__Activity__
Every line below between the line holding "A small constant" and the line holding "run 3D hour=10.9", inclusive, should be repeated exactly, and all other lines omitted.

__Provided material__
━━━

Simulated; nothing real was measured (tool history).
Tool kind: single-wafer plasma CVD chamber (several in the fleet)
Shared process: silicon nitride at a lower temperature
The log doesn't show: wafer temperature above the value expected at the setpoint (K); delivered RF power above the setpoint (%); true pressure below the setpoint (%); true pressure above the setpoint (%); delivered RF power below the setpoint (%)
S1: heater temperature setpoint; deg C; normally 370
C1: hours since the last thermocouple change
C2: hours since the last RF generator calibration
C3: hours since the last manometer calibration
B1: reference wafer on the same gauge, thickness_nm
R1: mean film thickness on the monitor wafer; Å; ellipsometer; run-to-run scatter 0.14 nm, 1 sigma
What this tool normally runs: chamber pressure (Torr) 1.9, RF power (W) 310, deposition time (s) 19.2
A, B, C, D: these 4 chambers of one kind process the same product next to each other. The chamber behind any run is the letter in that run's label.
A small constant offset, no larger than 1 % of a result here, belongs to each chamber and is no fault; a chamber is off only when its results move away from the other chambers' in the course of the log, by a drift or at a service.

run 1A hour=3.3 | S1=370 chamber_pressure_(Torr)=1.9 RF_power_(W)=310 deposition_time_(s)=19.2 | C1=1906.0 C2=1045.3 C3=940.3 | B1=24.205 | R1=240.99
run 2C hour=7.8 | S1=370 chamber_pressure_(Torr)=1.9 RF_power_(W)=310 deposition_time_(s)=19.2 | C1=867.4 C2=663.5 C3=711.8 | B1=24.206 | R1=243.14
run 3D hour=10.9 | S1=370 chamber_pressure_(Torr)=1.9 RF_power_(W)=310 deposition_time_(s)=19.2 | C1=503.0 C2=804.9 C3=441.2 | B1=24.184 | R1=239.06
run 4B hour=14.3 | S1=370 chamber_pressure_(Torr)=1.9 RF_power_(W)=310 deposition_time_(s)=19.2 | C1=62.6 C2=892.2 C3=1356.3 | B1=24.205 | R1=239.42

━━━

__Answer area__
A small constant offset, no larger than 1 % of a result here, belongs to each chamber and is no fault; a chamber is off only when its results move away from the other chambers' in the course of the log, by a drift or at a service.

run 1A hour=3.3 | S1=370 chamber_pressure_(Torr)=1.9 RF_power_(W)=310 deposition_time_(s)=19.2 | C1=1906.0 C2=1045.3 C3=940.3 | B1=24.205 | R1=240.99
run 2C hour=7.8 | S1=370 chamber_pressure_(Torr)=1.9 RF_power_(W)=310 deposition_time_(s)=19.2 | C1=867.4 C2=663.5 C3=711.8 | B1=24.206 | R1=243.14
run 3D hour=10.9 | S1=370 chamber_pressure_(Torr)=1.9 RF_power_(W)=310 deposition_time_(s)=19.2 | C1=503.0 C2=804.9 C3=441.2 | B1=24.184 | R1=239.06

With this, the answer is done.